# Dataset records
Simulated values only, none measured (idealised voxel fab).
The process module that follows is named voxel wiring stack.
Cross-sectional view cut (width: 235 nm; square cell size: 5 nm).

# Action item
Would you output all the records above exactly as written?

# Response area
Simulated values only, none measured (idealised voxel fab).
The process module that follows is named voxel wiring stack.
Cross-sectional view cut (width: 235 nm; square cell size: 5 nm).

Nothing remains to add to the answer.